## ASSIGNMENT
The lines from the start of the data through the line containing "Hi, I had a" are to be reproduced exactly, both ends included.

## SUPPLIED INFORMATION
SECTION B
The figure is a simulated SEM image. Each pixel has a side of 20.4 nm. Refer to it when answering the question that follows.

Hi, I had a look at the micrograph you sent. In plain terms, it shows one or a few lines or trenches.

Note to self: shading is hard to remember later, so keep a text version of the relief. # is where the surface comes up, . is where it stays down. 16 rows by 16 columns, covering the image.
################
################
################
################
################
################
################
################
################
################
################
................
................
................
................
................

## EXERCISE ANSWER
SECTION B
The figure is a simulated SEM image. Each pixel has a side of 20.4 nm. Refer to it when answering the question that follows.

Hi, I had a look at the micrograph you sent. In plain terms, it shows one or a few lines or trenches.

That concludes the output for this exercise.